RECORDS SUPPLIED -
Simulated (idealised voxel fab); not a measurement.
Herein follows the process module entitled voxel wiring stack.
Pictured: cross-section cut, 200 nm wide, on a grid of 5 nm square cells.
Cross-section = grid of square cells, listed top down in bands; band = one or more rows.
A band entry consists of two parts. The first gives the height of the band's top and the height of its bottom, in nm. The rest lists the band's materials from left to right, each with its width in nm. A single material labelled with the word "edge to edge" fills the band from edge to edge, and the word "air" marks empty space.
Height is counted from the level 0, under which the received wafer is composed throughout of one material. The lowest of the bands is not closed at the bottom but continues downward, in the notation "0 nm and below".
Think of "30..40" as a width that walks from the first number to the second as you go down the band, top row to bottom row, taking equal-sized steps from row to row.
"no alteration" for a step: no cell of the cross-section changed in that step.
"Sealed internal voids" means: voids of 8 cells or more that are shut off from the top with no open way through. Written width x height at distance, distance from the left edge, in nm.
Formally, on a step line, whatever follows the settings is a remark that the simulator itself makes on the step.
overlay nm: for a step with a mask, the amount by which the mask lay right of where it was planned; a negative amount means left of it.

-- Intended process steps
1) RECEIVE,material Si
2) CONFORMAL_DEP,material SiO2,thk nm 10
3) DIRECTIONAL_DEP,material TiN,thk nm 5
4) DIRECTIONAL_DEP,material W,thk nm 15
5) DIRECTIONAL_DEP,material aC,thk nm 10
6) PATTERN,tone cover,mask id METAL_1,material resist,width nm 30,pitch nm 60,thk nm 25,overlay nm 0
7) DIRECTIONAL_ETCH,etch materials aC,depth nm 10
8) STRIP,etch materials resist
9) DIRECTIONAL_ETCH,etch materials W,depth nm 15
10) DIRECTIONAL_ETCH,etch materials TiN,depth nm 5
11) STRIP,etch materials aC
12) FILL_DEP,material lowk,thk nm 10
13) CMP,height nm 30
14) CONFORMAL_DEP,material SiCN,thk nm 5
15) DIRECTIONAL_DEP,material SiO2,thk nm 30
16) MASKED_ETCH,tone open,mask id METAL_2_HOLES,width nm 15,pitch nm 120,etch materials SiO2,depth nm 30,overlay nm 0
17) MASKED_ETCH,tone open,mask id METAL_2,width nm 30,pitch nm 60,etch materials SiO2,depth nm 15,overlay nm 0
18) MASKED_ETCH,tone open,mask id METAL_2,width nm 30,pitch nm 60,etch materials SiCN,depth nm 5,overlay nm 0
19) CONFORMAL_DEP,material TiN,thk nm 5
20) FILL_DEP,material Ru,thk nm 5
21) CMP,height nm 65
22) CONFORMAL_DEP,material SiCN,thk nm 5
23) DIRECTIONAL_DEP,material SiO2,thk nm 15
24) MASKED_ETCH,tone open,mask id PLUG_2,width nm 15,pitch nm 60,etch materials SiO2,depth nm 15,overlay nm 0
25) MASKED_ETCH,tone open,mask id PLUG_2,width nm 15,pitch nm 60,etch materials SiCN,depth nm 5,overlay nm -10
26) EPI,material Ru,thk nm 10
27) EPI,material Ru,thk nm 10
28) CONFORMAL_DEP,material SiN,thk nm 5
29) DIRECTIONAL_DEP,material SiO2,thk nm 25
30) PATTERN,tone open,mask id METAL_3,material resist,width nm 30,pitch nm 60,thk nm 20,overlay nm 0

WORK ITEM - Look above for the line containing "6) PATTERN,tone cover,mask" and the line containing "29) DIRECTIONAL_DEP,material SiO2,thk nm 25". Transcribe both, with the lines between them, exactly.

WRITTEN ANSWER -
6) PATTERN,tone cover,mask id METAL_1,material resist,width nm 30,pitch nm 60,thk nm 25,overlay nm 0
7) DIRECTIONAL_ETCH,etch materials aC,depth nm 10
8) STRIP,etch materials resist
9) DIRECTIONAL_ETCH,etch materials W,depth nm 15
10) DIRECTIONAL_ETCH,etch materials TiN,depth nm 5
11) STRIP,etch materials aC
12) FILL_DEP,material lowk,thk nm 10
13) CMP,height nm 30
14) CONFORMAL_DEP,material SiCN,thk nm 5
15) DIRECTIONAL_DEP,material SiO2,thk nm 30
16) MASKED_ETCH,tone open,mask id METAL_2_HOLES,width nm 15,pitch nm 120,etch materials SiO2,depth nm 30,overlay nm 0
17) MASKED_ETCH,tone open,mask id METAL_2,width nm 30,pitch nm 60,etch materials SiO2,depth nm 15,overlay nm 0
18) MASKED_ETCH,tone open,mask id METAL_2,width nm 30,pitch nm 60,etch materials SiCN,depth nm 5,overlay nm 0
19) CONFORMAL_DEP,material TiN,thk nm 5
20) FILL_DEP,material Ru,thk nm 5
21) CMP,height nm 65
22) CONFORMAL_DEP,material SiCN,thk nm 5
23) DIRECTIONAL_DEP,material SiO2,thk nm 15
24) MASKED_ETCH,tone open,mask id PLUG_2,width nm 15,pitch nm 60,etch materials SiO2,depth nm 15,overlay nm 0
25) MASKED_ETCH,tone open,mask id PLUG_2,width nm 15,pitch nm 60,etch materials SiCN,depth nm 5,overlay nm -10
26) EPI,material Ru,thk nm 10
27) EPI,material Ru,thk nm 10
28) CONFORMAL_DEP,material SiN,thk nm 5
29) DIRECTIONAL_DEP,material SiO2,thk nm 25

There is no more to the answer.